Quote exactly the lines from the start of the entries to the one with "Wanted a quick", both ends included.

• Data supplied:
#####

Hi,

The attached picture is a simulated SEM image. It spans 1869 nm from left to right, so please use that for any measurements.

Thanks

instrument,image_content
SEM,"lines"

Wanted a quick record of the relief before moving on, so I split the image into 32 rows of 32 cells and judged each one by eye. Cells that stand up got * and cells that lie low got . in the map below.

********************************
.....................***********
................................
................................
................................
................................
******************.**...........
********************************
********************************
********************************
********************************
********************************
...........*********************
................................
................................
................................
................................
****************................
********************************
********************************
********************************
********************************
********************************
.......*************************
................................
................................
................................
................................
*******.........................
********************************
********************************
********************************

#####

• Result:
Hi,

The attached picture is a simulated SEM image. It spans 1869 nm from left to right, so please use that for any measurements.

Thanks

instrument,image_content
SEM,"lines"

Wanted a quick record of the relief before moving on, so I split the image into 32 rows of 32 cells and judged each one by eye. Cells that stand up got * and cells that lie low got . in the map below.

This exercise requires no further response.